### INFORMATION SHOWN
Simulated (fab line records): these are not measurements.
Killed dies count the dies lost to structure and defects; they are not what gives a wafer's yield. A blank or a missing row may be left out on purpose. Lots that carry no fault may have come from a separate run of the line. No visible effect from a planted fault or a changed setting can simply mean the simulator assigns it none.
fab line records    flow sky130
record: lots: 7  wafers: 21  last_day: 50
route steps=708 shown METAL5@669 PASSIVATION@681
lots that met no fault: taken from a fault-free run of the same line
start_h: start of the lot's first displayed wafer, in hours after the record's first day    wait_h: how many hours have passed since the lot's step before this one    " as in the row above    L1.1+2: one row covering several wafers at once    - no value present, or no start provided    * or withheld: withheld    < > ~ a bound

### REQUIREMENT
Since the material above must be kept intact, output it exactly as it is.

### YOUR RESPONSE
Simulated (fab line records): these are not measurements.
Killed dies count the dies lost to structure and defects; they are not what gives a wafer's yield. A blank or a missing row may be left out on purpose. Lots that carry no fault may have come from a separate run of the line. No visible effect from a planted fault or a changed setting can simply mean the simulator assigns it none.
fab line records    flow sky130
record: lots: 7  wafers: 21  last_day: 50
route steps=708 shown METAL5@669 PASSIVATION@681
lots that met no fault: taken from a fault-free run of the same line
start_h: start of the lot's first displayed wafer, in hours after the record's first day    wait_h: how many hours have passed since the lot's step before this one    " as in the row above    L1.1+2: one row covering several wafers at once    - no value present, or no start provided    * or withheld: withheld    < > ~ a bound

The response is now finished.